-- Work item --
Return every line below exactly, leaving nothing out.

[[ Supplied data, beginning ]]

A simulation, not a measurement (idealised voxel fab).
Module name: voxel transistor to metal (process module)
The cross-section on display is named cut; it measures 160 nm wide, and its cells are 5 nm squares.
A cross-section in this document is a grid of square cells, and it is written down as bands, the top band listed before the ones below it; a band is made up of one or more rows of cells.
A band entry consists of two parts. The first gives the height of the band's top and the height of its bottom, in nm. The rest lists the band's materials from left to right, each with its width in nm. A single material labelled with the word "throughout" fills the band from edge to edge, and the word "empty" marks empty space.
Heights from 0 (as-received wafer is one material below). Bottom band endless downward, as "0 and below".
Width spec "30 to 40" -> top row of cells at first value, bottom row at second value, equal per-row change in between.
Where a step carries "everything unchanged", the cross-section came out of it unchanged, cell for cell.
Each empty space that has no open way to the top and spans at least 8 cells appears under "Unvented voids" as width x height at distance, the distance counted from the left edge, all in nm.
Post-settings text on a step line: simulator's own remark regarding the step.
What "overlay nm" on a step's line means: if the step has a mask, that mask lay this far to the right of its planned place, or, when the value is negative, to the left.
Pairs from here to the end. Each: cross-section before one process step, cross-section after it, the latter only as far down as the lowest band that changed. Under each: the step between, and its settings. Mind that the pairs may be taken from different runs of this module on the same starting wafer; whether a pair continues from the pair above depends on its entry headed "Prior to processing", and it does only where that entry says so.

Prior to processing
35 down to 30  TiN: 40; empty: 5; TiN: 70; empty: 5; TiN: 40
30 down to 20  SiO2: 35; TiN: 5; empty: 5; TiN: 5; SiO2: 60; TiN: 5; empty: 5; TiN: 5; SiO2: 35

[[ Supplied data, end ]]

-- Solution --
A simulation, not a measurement (idealised voxel fab).
Module name: voxel transistor to metal (process module)
The cross-section on display is named cut; it measures 160 nm wide, and its cells are 5 nm squares.
A cross-section in this document is a grid of square cells, and it is written down as bands, the top band listed before the ones below it; a band is made up of one or more rows of cells.
A band entry consists of two parts. The first gives the height of the band's top and the height of its bottom, in nm. The rest lists the band's materials from left to right, each with its width in nm. A single material labelled with the word "throughout" fills the band from edge to edge, and the word "empty" marks empty space.
Heights from 0 (as-received wafer is one material below). Bottom band endless downward, as "0 and below".
Width spec "30 to 40" -> top row of cells at first value, bottom row at second value, equal per-row change in between.
Where a step carries "everything unchanged", the cross-section came out of it unchanged, cell for cell.
Each empty space that has no open way to the top and spans at least 8 cells appears under "Unvented voids" as width x height at distance, the distance counted from the left edge, all in nm.
Post-settings text on a step line: simulator's own remark regarding the step.
What "overlay nm" on a step's line means: if the step has a mask, that mask lay this far to the right of its planned place, or, when the value is negative, to the left.
Pairs from here to the end. Each: cross-section before one process step, cross-section after it, the latter only as far down as the lowest band that changed. Under each: the step between, and its settings. Mind that the pairs may be taken from different runs of this module on the same starting wafer; whether a pair continues from the pair above depends on its entry headed "Prior to processing", and it does only where that entry says so.

Prior to processing
35 down to 30  TiN: 40; empty: 5; TiN: 70; empty: 5; TiN: 40
30 down to 20  SiO2: 35; TiN: 5; empty: 5; TiN: 5; SiO2: 60; TiN: 5; empty: 5; TiN: 5; SiO2: 35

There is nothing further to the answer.